━━━ Exercise data ━━━

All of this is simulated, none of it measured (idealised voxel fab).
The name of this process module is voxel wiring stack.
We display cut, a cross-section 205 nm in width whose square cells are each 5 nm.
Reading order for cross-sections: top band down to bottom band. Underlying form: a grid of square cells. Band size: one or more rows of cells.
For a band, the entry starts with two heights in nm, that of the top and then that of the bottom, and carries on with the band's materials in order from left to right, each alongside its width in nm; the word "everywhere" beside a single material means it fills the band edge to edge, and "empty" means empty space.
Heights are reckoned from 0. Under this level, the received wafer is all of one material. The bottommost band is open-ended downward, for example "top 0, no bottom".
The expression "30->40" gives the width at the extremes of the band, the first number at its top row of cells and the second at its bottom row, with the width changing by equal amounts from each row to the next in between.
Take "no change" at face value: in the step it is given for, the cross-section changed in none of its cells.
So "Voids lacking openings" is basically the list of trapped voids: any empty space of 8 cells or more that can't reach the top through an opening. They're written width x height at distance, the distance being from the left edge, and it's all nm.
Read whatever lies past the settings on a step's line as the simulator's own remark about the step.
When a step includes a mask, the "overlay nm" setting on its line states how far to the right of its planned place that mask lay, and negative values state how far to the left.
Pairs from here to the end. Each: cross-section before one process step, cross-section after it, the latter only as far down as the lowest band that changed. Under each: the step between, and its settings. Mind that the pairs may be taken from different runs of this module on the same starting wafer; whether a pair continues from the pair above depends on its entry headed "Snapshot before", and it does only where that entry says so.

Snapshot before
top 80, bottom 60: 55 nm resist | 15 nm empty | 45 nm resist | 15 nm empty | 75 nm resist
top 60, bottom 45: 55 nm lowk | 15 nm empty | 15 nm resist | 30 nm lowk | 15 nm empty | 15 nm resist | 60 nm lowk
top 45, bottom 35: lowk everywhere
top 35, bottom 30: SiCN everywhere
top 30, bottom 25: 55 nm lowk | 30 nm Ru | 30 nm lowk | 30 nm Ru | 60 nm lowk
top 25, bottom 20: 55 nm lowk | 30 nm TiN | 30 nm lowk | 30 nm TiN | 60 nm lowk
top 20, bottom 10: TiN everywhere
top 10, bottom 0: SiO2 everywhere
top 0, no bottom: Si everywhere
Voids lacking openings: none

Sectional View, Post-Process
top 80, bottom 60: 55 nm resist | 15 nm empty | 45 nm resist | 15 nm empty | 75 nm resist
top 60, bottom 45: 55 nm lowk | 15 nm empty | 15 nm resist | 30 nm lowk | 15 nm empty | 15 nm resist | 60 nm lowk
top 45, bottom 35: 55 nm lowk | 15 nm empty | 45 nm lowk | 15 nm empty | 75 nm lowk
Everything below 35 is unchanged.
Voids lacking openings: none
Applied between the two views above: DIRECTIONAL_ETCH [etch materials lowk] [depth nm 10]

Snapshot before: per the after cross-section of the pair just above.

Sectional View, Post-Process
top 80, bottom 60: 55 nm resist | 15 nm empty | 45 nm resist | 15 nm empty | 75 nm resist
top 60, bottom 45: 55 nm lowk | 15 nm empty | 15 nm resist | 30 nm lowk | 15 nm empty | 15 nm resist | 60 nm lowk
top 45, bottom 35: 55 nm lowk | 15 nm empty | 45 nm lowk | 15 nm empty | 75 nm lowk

━━━

(Assignment):
Give back exactly the lines of the listing above, starting with its first line and ending with the line that holds "next in between.".

(Response):
All of this is simulated, none of it measured (idealised voxel fab).
The name of this process module is voxel wiring stack.
We display cut, a cross-section 205 nm in width whose square cells are each 5 nm.
Reading order for cross-sections: top band down to bottom band. Underlying form: a grid of square cells. Band size: one or more rows of cells.
For a band, the entry starts with two heights in nm, that of the top and then that of the bottom, and carries on with the band's materials in order from left to right, each alongside its width in nm; the word "everywhere" beside a single material means it fills the band edge to edge, and "empty" means empty space.
Heights are reckoned from 0. Under this level, the received wafer is all of one material. The bottommost band is open-ended downward, for example "top 0, no bottom".
The expression "30->40" gives the width at the extremes of the band, the first number at its top row of cells and the second at its bottom row, with the width changing by equal amounts from each row to the next in between.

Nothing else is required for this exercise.